- Work instruction -
Every line from the start of the records below to the line containing "run 2 hour=32.1" should be retyped exactly, that line included, and no others.

- Dataset content -
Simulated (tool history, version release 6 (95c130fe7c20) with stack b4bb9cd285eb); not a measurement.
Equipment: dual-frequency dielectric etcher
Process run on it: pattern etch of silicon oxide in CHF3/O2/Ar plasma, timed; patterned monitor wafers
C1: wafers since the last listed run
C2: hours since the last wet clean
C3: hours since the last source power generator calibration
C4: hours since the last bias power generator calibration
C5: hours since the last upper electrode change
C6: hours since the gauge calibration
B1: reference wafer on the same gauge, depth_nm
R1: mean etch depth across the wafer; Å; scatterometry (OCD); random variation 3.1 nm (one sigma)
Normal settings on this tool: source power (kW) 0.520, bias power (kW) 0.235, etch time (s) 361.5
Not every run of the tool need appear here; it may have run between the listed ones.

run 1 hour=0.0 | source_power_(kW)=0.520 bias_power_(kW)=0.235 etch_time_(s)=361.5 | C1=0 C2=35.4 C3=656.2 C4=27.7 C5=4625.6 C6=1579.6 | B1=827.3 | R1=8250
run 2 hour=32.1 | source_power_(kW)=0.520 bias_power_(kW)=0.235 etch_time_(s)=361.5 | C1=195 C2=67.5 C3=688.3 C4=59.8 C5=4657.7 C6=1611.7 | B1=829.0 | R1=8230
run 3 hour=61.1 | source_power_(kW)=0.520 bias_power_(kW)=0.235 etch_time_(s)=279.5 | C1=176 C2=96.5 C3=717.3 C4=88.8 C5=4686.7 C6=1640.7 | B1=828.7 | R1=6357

- Problem solution -
Simulated (tool history, version release 6 (95c130fe7c20) with stack b4bb9cd285eb); not a measurement.
Equipment: dual-frequency dielectric etcher
Process run on it: pattern etch of silicon oxide in CHF3/O2/Ar plasma, timed; patterned monitor wafers
C1: wafers since the last listed run
C2: hours since the last wet clean
C3: hours since the last source power generator calibration
C4: hours since the last bias power generator calibration
C5: hours since the last upper electrode change
C6: hours since the gauge calibration
B1: reference wafer on the same gauge, depth_nm
R1: mean etch depth across the wafer; Å; scatterometry (OCD); random variation 3.1 nm (one sigma)
Normal settings on this tool: source power (kW) 0.520, bias power (kW) 0.235, etch time (s) 361.5
Not every run of the tool need appear here; it may have run between the listed ones.

run 1 hour=0.0 | source_power_(kW)=0.520 bias_power_(kW)=0.235 etch_time_(s)=361.5 | C1=0 C2=35.4 C3=656.2 C4=27.7 C5=4625.6 C6=1579.6 | B1=827.3 | R1=8250
run 2 hour=32.1 | source_power_(kW)=0.520 bias_power_(kW)=0.235 etch_time_(s)=361.5 | C1=195 C2=67.5 C3=688.3 C4=59.8 C5=4657.7 C6=1611.7 | B1=829.0 | R1=8230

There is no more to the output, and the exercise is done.